▸ WORK TASK
Word for word, copy all of the entries.

####################
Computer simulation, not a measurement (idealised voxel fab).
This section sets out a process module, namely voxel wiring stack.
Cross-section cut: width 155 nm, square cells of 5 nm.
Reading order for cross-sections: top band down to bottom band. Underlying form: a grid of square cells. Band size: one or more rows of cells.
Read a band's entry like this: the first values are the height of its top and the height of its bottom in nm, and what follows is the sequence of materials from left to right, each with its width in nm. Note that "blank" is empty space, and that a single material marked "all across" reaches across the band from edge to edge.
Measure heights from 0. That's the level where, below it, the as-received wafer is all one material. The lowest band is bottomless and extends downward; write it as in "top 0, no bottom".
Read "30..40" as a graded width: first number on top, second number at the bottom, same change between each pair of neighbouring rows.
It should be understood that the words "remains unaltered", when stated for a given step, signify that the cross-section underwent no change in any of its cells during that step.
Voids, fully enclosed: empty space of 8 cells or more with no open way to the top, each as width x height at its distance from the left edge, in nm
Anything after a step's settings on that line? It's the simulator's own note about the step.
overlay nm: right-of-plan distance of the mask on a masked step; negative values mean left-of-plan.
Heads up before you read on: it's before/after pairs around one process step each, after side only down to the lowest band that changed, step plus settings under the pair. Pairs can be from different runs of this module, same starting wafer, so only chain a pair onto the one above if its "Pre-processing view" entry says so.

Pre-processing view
####################

▸ EXPECTED ANSWER
Computer simulation, not a measurement (idealised voxel fab).
This section sets out a process module, namely voxel wiring stack.
Cross-section cut: width 155 nm, square cells of 5 nm.
Reading order for cross-sections: top band down to bottom band. Underlying form: a grid of square cells. Band size: one or more rows of cells.
Read a band's entry like this: the first values are the height of its top and the height of its bottom in nm, and what follows is the sequence of materials from left to right, each with its width in nm. Note that "blank" is empty space, and that a single material marked "all across" reaches across the band from edge to edge.
Measure heights from 0. That's the level where, below it, the as-received wafer is all one material. The lowest band is bottomless and extends downward; write it as in "top 0, no bottom".
Read "30..40" as a graded width: first number on top, second number at the bottom, same change between each pair of neighbouring rows.
It should be understood that the words "remains unaltered", when stated for a given step, signify that the cross-section underwent no change in any of its cells during that step.
Voids, fully enclosed: empty space of 8 cells or more with no open way to the top, each as width x height at its distance from the left edge, in nm
Anything after a step's settings on that line? It's the simulator's own note about the step.
overlay nm: right-of-plan distance of the mask on a masked step; negative values mean left-of-plan.
Heads up before you read on: it's before/after pairs around one process step each, after side only down to the lowest band that changed, step plus settings under the pair. Pairs can be from different runs of this module, same starting wafer, so only chain a pair onto the one above if its "Pre-processing view" entry says so.

Pre-processing view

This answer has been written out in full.